-- Provided material --
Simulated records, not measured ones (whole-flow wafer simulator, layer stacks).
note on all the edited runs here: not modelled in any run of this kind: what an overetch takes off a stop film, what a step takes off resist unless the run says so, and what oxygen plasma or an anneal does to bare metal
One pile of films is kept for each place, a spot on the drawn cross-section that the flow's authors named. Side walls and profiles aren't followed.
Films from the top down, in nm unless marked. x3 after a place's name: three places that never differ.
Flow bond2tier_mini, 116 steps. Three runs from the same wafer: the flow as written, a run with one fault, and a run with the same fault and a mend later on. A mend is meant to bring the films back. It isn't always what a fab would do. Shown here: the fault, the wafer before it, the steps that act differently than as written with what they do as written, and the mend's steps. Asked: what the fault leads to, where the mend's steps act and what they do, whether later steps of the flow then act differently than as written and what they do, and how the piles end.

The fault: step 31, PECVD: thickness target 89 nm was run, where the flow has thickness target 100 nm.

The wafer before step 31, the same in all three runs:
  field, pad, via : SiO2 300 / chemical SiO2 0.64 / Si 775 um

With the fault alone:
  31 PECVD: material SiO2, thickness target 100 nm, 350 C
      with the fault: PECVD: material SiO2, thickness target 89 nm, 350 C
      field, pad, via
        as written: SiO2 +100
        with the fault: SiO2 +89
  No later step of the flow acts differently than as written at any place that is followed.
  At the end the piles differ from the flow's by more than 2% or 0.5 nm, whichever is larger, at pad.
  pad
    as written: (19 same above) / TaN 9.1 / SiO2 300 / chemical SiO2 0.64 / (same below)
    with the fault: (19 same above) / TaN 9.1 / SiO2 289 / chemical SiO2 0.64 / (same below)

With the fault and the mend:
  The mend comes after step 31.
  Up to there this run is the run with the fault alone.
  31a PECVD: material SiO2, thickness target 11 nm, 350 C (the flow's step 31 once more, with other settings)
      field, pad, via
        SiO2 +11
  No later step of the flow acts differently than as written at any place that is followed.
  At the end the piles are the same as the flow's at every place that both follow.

-- Work item --
Nothing but the lines from the beginning of the records through the line with "note on all" should appear, each printed exactly.

-- Answer area --
Simulated records, not measured ones (whole-flow wafer simulator, layer stacks).
note on all the edited runs here: not modelled in any run of this kind: what an overetch takes off a stop film, what a step takes off resist unless the run says so, and what oxygen plasma or an anneal does to bare metal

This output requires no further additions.